**Brief:**
For every record here, output an exact copy.

#####
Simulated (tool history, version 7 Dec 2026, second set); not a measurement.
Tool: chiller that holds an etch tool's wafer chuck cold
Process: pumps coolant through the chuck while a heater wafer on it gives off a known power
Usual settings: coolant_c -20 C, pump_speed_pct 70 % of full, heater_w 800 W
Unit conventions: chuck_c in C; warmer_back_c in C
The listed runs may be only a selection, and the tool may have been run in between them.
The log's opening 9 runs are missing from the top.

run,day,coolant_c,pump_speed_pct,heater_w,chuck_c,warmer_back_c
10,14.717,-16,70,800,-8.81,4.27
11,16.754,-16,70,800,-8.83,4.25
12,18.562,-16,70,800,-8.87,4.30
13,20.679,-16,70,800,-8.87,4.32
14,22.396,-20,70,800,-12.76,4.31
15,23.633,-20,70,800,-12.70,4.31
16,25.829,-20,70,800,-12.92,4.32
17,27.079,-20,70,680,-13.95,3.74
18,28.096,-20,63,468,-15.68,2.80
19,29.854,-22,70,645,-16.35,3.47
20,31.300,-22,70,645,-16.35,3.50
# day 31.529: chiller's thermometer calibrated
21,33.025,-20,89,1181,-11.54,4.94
#####

**Your response:**
Simulated (tool history, version 7 Dec 2026, second set); not a measurement.
Tool: chiller that holds an etch tool's wafer chuck cold
Process: pumps coolant through the chuck while a heater wafer on it gives off a known power
Usual settings: coolant_c -20 C, pump_speed_pct 70 % of full, heater_w 800 W
Unit conventions: chuck_c in C; warmer_back_c in C
The listed runs may be only a selection, and the tool may have been run in between them.
The log's opening 9 runs are missing from the top.

run,day,coolant_c,pump_speed_pct,heater_w,chuck_c,warmer_back_c
10,14.717,-16,70,800,-8.81,4.27
11,16.754,-16,70,800,-8.83,4.25
12,18.562,-16,70,800,-8.87,4.30
13,20.679,-16,70,800,-8.87,4.32
14,22.396,-20,70,800,-12.76,4.31
15,23.633,-20,70,800,-12.70,4.31
16,25.829,-20,70,800,-12.92,4.32
17,27.079,-20,70,680,-13.95,3.74
18,28.096,-20,63,468,-15.68,2.80
19,29.854,-22,70,645,-16.35,3.47
20,31.300,-22,70,645,-16.35,3.50
# day 31.529: chiller's thermometer calibrated
21,33.025,-20,89,1181,-11.54,4.94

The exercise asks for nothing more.